## ACTION ITEM
Set the records down again. Match every line exactly.

================================

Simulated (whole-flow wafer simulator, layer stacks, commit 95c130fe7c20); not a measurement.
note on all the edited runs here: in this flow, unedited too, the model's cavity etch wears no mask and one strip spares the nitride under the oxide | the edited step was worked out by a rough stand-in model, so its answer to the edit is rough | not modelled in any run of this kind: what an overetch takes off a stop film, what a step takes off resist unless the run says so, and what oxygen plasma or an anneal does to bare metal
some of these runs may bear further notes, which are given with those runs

================================

## WRITTEN REPLY
Simulated (whole-flow wafer simulator, layer stacks, commit 95c130fe7c20); not a measurement.
note on all the edited runs here: in this flow, unedited too, the model's cavity etch wears no mask and one strip spares the nitride under the oxide | the edited step was worked out by a rough stand-in model, so its answer to the edit is rough | not modelled in any run of this kind: what an overetch takes off a stop film, what a step takes off resist unless the run says so, and what oxygen plasma or an anneal does to bare metal
some of these runs may bear further notes, which are given with those runs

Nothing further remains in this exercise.